*INFORMATION SHOWN*:

=== Begin Enclosure ===

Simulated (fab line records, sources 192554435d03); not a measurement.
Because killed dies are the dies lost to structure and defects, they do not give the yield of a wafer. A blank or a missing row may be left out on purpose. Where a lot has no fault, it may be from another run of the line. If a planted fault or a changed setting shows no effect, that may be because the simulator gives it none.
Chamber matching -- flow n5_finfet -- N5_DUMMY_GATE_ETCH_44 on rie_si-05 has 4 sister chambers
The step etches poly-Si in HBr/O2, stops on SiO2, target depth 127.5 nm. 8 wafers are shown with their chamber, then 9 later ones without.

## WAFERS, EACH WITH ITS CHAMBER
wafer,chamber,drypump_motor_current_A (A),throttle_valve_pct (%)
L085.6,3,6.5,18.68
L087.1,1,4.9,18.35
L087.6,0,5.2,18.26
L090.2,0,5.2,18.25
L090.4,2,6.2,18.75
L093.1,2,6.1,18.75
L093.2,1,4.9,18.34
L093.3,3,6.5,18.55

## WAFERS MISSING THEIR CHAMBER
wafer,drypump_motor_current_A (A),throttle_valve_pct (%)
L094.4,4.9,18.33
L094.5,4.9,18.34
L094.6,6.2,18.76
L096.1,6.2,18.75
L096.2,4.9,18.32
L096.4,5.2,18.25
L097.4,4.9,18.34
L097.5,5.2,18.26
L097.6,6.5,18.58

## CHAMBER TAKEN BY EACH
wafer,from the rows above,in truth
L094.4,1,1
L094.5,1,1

=== End Enclosure ===

*ACTION ITEM*: Only the lines from the opening of the material through the line with "Chamber matching -- flow" should be echoed, exactly as written.

*TASK ANSWER*:
Simulated (fab line records, sources 192554435d03); not a measurement.
Because killed dies are the dies lost to structure and defects, they do not give the yield of a wafer. A blank or a missing row may be left out on purpose. Where a lot has no fault, it may be from another run of the line. If a planted fault or a changed setting shows no effect, that may be because the simulator gives it none.
Chamber matching -- flow n5_finfet -- N5_DUMMY_GATE_ETCH_44 on rie_si-05 has 4 sister chambers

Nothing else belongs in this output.